Work task -
Please set down the entries below once more, exactly.

────────────────────

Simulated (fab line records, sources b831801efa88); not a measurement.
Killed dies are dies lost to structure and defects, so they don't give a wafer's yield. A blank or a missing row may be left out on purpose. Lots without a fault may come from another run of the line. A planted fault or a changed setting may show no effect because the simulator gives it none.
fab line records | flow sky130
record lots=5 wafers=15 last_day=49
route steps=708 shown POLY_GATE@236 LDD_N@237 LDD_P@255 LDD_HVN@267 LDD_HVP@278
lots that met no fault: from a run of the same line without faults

────────────────────

Problem solution -
Simulated (fab line records, sources b831801efa88); not a measurement.
Killed dies are dies lost to structure and defects, so they don't give a wafer's yield. A blank or a missing row may be left out on purpose. Lots without a fault may come from another run of the line. A planted fault or a changed setting may show no effect because the simulator gives it none.
fab line records | flow sky130
record lots=5 wafers=15 last_day=49
route steps=708 shown POLY_GATE@236 LDD_N@237 LDD_P@255 LDD_HVN@267 LDD_HVP@278
lots that met no fault: from a run of the same line without faults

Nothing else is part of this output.